RECORDS SHOWN Start Marker
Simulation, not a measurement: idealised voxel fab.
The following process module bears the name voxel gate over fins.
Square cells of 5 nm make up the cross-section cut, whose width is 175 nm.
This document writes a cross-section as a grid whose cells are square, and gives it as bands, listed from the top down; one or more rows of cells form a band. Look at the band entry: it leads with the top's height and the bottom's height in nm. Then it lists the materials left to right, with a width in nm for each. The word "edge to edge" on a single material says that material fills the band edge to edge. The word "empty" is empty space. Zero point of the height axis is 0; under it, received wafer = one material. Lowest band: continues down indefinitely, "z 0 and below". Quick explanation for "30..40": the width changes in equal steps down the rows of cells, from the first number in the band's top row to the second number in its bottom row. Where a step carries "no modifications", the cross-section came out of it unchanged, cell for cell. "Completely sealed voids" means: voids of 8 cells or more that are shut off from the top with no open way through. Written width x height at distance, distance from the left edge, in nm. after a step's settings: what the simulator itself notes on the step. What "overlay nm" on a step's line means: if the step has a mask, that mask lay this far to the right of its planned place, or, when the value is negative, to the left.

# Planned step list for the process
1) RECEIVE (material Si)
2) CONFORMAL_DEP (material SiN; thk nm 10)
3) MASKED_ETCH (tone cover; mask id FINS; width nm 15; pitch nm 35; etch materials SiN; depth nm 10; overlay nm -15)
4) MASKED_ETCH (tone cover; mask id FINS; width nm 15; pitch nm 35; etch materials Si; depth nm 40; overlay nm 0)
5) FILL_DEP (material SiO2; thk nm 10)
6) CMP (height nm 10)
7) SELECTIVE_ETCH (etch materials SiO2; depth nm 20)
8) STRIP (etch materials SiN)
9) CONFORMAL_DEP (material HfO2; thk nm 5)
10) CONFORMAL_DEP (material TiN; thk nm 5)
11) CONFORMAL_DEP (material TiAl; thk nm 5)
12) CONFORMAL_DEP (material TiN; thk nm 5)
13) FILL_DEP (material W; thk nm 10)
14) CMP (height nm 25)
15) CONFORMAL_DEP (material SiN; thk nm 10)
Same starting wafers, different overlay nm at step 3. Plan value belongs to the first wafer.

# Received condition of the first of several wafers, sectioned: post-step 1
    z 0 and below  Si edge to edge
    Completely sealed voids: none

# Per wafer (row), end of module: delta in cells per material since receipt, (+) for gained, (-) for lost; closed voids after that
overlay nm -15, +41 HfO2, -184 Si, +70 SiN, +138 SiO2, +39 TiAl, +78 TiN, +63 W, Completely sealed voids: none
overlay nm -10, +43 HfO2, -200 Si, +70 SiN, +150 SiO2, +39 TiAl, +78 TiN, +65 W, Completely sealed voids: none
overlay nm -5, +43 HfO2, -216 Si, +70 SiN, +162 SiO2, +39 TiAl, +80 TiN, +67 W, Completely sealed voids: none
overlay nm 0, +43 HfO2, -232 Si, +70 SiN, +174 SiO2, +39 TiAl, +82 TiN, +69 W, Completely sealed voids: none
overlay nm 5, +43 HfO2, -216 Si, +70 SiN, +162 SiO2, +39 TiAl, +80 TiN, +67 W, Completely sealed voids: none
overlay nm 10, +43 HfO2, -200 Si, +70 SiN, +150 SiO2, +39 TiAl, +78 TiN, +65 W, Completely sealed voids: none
RECORDS SHOWN End Marker

**ASSIGNMENT:**
Each line from the top of the material above through the line with "Square cells of" must be echoed exactly, and no other line.

**ANSWER SECTION:**
Simulation, not a measurement: idealised voxel fab.
The following process module bears the name voxel gate over fins.
Square cells of 5 nm make up the cross-section cut, whose width is 175 nm.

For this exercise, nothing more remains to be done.